• _Recorded information_
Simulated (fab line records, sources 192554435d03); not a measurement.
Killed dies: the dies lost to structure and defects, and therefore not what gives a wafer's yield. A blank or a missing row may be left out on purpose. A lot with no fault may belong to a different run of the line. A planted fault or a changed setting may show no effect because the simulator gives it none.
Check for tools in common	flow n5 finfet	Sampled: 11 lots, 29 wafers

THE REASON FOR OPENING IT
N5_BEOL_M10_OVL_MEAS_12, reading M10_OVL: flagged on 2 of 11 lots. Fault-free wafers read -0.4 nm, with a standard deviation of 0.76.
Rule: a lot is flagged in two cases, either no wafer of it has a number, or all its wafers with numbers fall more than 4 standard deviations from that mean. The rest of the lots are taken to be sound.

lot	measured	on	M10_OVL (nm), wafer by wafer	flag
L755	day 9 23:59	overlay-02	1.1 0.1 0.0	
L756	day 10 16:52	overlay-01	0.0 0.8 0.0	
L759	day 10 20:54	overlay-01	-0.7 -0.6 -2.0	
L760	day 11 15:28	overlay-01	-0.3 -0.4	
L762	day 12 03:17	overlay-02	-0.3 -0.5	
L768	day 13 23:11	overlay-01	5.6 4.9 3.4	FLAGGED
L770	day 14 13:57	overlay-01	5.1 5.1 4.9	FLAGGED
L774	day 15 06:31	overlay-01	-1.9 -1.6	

• _Task item_
From the top of the listing above, restate each line word for word up to and including the line with "THE REASON FOR OPENING IT"; add nothing else.

• _Response box_
Simulated (fab line records, sources 192554435d03); not a measurement.
Killed dies: the dies lost to structure and defects, and therefore not what gives a wafer's yield. A blank or a missing row may be left out on purpose. A lot with no fault may belong to a different run of the line. A planted fault or a changed setting may show no effect because the simulator gives it none.
Check for tools in common	flow n5 finfet	Sampled: 11 lots, 29 wafers

THE REASON FOR OPENING IT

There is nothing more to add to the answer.